**Work order**
Write each line again exactly as it is, from the opening line of the records below through the one containing "WHAT THE GAUGES READ, wafer by wafer", and add nothing.

↓
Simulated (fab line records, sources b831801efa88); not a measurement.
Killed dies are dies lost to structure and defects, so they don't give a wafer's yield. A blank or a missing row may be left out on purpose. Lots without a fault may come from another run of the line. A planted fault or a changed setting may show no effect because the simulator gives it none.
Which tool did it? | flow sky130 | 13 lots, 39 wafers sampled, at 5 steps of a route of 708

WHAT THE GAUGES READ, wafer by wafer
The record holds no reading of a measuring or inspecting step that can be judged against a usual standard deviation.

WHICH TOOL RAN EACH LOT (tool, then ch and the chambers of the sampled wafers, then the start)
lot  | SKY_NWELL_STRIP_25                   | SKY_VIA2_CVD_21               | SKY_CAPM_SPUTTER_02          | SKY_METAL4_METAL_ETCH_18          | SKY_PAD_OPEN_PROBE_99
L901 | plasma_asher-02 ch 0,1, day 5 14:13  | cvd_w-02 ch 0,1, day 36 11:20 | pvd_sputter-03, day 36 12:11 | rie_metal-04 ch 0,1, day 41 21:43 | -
↑

**Task output**
Simulated (fab line records, sources b831801efa88); not a measurement.
Killed dies are dies lost to structure and defects, so they don't give a wafer's yield. A blank or a missing row may be left out on purpose. Lots without a fault may come from another run of the line. A planted fault or a changed setting may show no effect because the simulator gives it none.
Which tool did it? | flow sky130 | 13 lots, 39 wafers sampled, at 5 steps of a route of 708

WHAT THE GAUGES READ, wafer by wafer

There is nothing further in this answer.